□ □ □ □

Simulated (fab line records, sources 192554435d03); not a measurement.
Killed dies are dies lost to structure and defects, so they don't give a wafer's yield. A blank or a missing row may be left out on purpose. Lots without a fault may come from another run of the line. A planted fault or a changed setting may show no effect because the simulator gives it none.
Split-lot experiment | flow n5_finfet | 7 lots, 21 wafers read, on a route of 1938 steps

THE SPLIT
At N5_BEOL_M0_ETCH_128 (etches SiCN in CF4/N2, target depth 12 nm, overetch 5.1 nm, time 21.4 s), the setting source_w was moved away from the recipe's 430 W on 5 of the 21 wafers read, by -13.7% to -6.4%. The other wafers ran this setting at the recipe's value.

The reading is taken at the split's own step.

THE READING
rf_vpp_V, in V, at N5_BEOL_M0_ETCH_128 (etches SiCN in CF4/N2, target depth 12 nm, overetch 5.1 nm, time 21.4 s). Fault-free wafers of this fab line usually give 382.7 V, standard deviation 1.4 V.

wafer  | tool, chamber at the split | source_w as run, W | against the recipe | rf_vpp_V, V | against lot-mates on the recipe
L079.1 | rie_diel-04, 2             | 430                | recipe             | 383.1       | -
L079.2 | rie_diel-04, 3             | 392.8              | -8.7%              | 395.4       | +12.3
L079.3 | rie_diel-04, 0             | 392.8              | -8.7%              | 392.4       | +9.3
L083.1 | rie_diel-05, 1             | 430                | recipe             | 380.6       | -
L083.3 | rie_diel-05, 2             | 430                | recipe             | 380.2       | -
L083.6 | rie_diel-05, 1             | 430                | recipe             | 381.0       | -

□ □ □ □

■ WORK ITEM:
Above this instruction are the records; retype exactly the lines from the one containing "L079.2 | rie_diel-04, 3" up to and including the one containing "L083.3 | rie_diel-05, 2".

■ ANSWER SECTION:
L079.2 | rie_diel-04, 3             | 392.8              | -8.7%              | 395.4       | +12.3
L079.3 | rie_diel-04, 0             | 392.8              | -8.7%              | 392.4       | +9.3
L083.1 | rie_diel-05, 1             | 430                | recipe             | 380.6       | -
L083.3 | rie_diel-05, 2             | 430                | recipe             | 380.2       | -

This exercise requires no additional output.